########################################

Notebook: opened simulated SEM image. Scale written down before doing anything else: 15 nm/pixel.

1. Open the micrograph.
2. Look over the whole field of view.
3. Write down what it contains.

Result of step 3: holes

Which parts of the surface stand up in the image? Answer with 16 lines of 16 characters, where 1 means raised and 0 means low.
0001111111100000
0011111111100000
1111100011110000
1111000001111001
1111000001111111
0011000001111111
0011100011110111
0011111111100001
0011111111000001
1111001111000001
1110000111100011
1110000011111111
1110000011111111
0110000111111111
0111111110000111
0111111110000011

########################################

Your output is to be the lines of the listing, exact and complete, starting at the first and ending with the line that contains "0111111110000111".

Notebook: opened simulated SEM image. Scale written down before doing anything else: 15 nm/pixel.

1. Open the micrograph.
2. Look over the whole field of view.
3. Write down what it contains.

Result of step 3: holes

Which parts of the surface stand up in the image? Answer with 16 lines of 16 characters, where 1 means raised and 0 means low.
0001111111100000
0011111111100000
1111100011110000
1111000001111001
1111000001111111
0011000001111111
0011100011110111
0011111111100001
0011111111000001
1111001111000001
1110000111100011
1110000011111111
1110000011111111
0110000111111111
0111111110000111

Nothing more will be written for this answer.